----- Extracted entries -----

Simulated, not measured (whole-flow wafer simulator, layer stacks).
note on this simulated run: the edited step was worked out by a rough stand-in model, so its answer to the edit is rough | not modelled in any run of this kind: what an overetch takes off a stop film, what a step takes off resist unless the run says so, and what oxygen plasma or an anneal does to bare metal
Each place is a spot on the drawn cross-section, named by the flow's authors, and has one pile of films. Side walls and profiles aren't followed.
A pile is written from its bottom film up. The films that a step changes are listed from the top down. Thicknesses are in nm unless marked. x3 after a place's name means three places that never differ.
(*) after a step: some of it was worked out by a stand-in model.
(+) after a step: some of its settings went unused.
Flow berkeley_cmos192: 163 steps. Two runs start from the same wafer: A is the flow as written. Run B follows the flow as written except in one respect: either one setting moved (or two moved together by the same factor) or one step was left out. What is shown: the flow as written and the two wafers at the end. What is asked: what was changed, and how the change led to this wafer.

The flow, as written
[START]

-----

# [Assigned task]
In the answer, each line of the data must appear exactly as written.

# [Response box]
Simulated, not measured (whole-flow wafer simulator, layer stacks).
note on this simulated run: the edited step was worked out by a rough stand-in model, so its answer to the edit is rough | not modelled in any run of this kind: what an overetch takes off a stop film, what a step takes off resist unless the run says so, and what oxygen plasma or an anneal does to bare metal
Each place is a spot on the drawn cross-section, named by the flow's authors, and has one pile of films. Side walls and profiles aren't followed.
A pile is written from its bottom film up. The films that a step changes are listed from the top down. Thicknesses are in nm unless marked. x3 after a place's name means three places that never differ.
(*) after a step: some of it was worked out by a stand-in model.
(+) after a step: some of its settings went unused.
Flow berkeley_cmos192: 163 steps. Two runs start from the same wafer: A is the flow as written. Run B follows the flow as written except in one respect: either one setting moved (or two moved together by the same factor) or one step was left out. What is shown: the flow as written and the two wafers at the end. What is asked: what was changed, and how the change led to this wafer.

The flow, as written
[START]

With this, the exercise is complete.